Provided information -
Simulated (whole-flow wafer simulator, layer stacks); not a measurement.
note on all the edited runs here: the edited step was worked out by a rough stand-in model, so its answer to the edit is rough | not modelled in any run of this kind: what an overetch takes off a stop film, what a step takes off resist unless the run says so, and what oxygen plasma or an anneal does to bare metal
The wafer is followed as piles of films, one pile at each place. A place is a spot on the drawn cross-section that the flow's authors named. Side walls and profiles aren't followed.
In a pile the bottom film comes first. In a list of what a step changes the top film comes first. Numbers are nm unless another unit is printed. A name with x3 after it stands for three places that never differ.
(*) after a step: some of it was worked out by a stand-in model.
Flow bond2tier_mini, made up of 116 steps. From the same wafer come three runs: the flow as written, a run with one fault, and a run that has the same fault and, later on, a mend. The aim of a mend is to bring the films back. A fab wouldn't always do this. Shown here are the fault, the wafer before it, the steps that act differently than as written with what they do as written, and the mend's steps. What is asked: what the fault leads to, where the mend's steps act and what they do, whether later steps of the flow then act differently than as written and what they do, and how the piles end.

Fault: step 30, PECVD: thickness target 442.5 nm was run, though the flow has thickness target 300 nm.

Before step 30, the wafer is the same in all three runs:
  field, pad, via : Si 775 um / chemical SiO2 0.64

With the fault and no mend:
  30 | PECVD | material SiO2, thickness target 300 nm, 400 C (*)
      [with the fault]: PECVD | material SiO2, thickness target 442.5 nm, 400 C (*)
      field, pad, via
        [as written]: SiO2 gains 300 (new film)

Exercise - Without any change, reproduce the listing above in full.

Written reply -
Simulated (whole-flow wafer simulator, layer stacks); not a measurement.
note on all the edited runs here: the edited step was worked out by a rough stand-in model, so its answer to the edit is rough | not modelled in any run of this kind: what an overetch takes off a stop film, what a step takes off resist unless the run says so, and what oxygen plasma or an anneal does to bare metal
The wafer is followed as piles of films, one pile at each place. A place is a spot on the drawn cross-section that the flow's authors named. Side walls and profiles aren't followed.
In a pile the bottom film comes first. In a list of what a step changes the top film comes first. Numbers are nm unless another unit is printed. A name with x3 after it stands for three places that never differ.
(*) after a step: some of it was worked out by a stand-in model.
Flow bond2tier_mini, made up of 116 steps. From the same wafer come three runs: the flow as written, a run with one fault, and a run that has the same fault and, later on, a mend. The aim of a mend is to bring the films back. A fab wouldn't always do this. Shown here are the fault, the wafer before it, the steps that act differently than as written with what they do as written, and the mend's steps. What is asked: what the fault leads to, where the mend's steps act and what they do, whether later steps of the flow then act differently than as written and what they do, and how the piles end.

Fault: step 30, PECVD: thickness target 442.5 nm was run, though the flow has thickness target 300 nm.

Before step 30, the wafer is the same in all three runs:
  field, pad, via : Si 775 um / chemical SiO2 0.64

With the fault and no mend:
  30 | PECVD | material SiO2, thickness target 300 nm, 400 C (*)
      [with the fault]: PECVD | material SiO2, thickness target 442.5 nm, 400 C (*)
      field, pad, via
        [as written]: SiO2 gains 300 (new film)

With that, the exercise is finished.